Dataset extract:
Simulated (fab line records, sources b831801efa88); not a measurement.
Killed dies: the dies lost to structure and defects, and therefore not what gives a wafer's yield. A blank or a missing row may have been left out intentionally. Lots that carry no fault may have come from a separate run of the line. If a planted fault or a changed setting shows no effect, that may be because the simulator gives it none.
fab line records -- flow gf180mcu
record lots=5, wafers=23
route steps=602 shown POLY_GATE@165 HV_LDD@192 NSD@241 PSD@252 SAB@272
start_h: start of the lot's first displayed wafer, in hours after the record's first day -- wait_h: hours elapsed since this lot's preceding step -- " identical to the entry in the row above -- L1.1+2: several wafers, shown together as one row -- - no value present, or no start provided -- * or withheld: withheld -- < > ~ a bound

Work request: Every entry above should be returned exactly as written.

Worked solution:
Simulated (fab line records, sources b831801efa88); not a measurement.
Killed dies: the dies lost to structure and defects, and therefore not what gives a wafer's yield. A blank or a missing row may have been left out intentionally. Lots that carry no fault may have come from a separate run of the line. If a planted fault or a changed setting shows no effect, that may be because the simulator gives it none.
fab line records -- flow gf180mcu
record lots=5, wafers=23
route steps=602 shown POLY_GATE@165 HV_LDD@192 NSD@241 PSD@252 SAB@272
start_h: start of the lot's first displayed wafer, in hours after the record's first day -- wait_h: hours elapsed since this lot's preceding step -- " identical to the entry in the row above -- L1.1+2: several wafers, shown together as one row -- - no value present, or no start provided -- * or withheld: withheld -- < > ~ a bound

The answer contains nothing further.